» **EXCERPTED RECORDS**
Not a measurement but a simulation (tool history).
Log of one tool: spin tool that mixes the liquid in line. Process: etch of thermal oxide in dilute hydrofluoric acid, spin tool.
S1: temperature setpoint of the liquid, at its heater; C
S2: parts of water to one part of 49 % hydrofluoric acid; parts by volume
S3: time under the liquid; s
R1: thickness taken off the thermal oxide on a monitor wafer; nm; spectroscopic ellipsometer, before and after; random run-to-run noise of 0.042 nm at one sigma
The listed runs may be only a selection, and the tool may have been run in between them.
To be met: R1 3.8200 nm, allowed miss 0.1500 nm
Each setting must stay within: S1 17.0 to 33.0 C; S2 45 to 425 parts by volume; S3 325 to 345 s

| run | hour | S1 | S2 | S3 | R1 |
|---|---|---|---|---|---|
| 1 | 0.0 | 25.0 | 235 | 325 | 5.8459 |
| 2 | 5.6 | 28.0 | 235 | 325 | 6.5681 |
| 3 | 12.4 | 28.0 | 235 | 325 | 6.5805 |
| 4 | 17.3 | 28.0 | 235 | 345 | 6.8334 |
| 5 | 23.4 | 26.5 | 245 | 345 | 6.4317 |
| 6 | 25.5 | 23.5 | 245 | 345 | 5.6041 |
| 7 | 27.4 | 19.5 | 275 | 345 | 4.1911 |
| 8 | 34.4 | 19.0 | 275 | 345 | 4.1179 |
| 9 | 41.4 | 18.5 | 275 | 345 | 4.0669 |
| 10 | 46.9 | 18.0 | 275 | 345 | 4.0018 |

» **WORK REQUEST**
Each entry above has to be duplicated exactly as it stands.

» **WORKED SOLUTION**
Not a measurement but a simulation (tool history).
Log of one tool: spin tool that mixes the liquid in line. Process: etch of thermal oxide in dilute hydrofluoric acid, spin tool.
S1: temperature setpoint of the liquid, at its heater; C
S2: parts of water to one part of 49 % hydrofluoric acid; parts by volume
S3: time under the liquid; s
R1: thickness taken off the thermal oxide on a monitor wafer; nm; spectroscopic ellipsometer, before and after; random run-to-run noise of 0.042 nm at one sigma
The listed runs may be only a selection, and the tool may have been run in between them.
To be met: R1 3.8200 nm, allowed miss 0.1500 nm
Each setting must stay within: S1 17.0 to 33.0 C; S2 45 to 425 parts by volume; S3 325 to 345 s

| run | hour | S1 | S2 | S3 | R1 |
|---|---|---|---|---|---|
| 1 | 0.0 | 25.0 | 235 | 325 | 5.8459 |
| 2 | 5.6 | 28.0 | 235 | 325 | 6.5681 |
| 3 | 12.4 | 28.0 | 235 | 325 | 6.5805 |
| 4 | 17.3 | 28.0 | 235 | 345 | 6.8334 |
| 5 | 23.4 | 26.5 | 245 | 345 | 6.4317 |
| 6 | 25.5 | 23.5 | 245 | 345 | 5.6041 |
| 7 | 27.4 | 19.5 | 275 | 345 | 4.1911 |
| 8 | 34.4 | 19.0 | 275 | 345 | 4.1179 |
| 9 | 41.4 | 18.5 | 275 | 345 | 4.0669 |
| 10 | 46.9 | 18.0 | 275 | 345 | 4.0018 |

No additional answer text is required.